• _Given records_:

- - - - - - -

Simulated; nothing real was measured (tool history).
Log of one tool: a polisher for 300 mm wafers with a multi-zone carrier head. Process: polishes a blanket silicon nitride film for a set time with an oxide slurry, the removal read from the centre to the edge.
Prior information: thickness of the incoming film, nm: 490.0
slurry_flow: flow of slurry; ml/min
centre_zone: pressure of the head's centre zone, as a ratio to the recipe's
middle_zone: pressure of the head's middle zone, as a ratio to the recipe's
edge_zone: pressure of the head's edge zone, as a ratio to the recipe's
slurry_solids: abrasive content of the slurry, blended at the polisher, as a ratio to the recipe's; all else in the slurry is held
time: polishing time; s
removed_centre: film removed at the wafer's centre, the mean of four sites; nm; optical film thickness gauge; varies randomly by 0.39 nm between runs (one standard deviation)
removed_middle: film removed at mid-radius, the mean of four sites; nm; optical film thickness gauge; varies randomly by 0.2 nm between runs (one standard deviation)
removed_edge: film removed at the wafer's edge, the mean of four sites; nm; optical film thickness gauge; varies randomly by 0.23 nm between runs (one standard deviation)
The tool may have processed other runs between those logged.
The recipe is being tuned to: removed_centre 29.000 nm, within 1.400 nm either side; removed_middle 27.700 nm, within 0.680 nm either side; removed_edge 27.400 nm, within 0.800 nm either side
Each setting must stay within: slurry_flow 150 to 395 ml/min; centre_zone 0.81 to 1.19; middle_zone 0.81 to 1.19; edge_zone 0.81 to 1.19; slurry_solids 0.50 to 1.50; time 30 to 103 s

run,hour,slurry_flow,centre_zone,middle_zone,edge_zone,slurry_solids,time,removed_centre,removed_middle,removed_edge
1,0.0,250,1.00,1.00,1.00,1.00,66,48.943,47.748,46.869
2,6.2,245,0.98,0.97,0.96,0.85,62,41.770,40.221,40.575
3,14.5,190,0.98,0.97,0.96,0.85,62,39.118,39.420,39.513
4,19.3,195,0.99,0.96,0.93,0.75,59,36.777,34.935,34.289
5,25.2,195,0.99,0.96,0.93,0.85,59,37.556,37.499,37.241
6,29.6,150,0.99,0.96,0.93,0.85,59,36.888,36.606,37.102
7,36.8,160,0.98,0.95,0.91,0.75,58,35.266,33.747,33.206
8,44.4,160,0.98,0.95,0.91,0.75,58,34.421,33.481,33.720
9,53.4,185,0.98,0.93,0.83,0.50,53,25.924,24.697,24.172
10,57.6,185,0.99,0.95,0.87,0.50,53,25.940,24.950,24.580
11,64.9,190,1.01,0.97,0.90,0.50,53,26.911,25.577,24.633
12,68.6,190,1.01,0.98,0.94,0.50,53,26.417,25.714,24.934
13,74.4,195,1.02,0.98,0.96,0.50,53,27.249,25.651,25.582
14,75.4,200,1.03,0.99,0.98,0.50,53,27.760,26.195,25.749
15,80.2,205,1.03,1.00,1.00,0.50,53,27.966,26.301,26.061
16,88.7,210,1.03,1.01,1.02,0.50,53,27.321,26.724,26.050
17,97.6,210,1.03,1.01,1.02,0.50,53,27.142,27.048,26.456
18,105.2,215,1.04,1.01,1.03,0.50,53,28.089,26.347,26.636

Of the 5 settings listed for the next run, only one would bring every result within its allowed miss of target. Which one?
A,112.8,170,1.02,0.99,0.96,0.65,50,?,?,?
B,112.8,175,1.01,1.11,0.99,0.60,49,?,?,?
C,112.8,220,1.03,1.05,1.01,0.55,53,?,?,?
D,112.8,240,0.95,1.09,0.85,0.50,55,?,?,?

- - - - - - -

• _Required action_:
One stretch of the lines above is wanted, from the line that contains "7,36.8,160,0.98,0.95,0.91,0.75,58,35.266,33.747,33.206" through the line that contains "Of the 5 settings". Output it exactly.

• _Your response_:
7,36.8,160,0.98,0.95,0.91,0.75,58,35.266,33.747,33.206
8,44.4,160,0.98,0.95,0.91,0.75,58,34.421,33.481,33.720
9,53.4,185,0.98,0.93,0.83,0.50,53,25.924,24.697,24.172
10,57.6,185,0.99,0.95,0.87,0.50,53,25.940,24.950,24.580
11,64.9,190,1.01,0.97,0.90,0.50,53,26.911,25.577,24.633
12,68.6,190,1.01,0.98,0.94,0.50,53,26.417,25.714,24.934
13,74.4,195,1.02,0.98,0.96,0.50,53,27.249,25.651,25.582
14,75.4,200,1.03,0.99,0.98,0.50,53,27.760,26.195,25.749
15,80.2,205,1.03,1.00,1.00,0.50,53,27.966,26.301,26.061
16,88.7,210,1.03,1.01,1.02,0.50,53,27.321,26.724,26.050
17,97.6,210,1.03,1.01,1.02,0.50,53,27.142,27.048,26.456
18,105.2,215,1.04,1.01,1.03,0.50,53,28.089,26.347,26.636

Of the 5 settings listed for the next run, only one would bring every result within its allowed miss of target. Which one?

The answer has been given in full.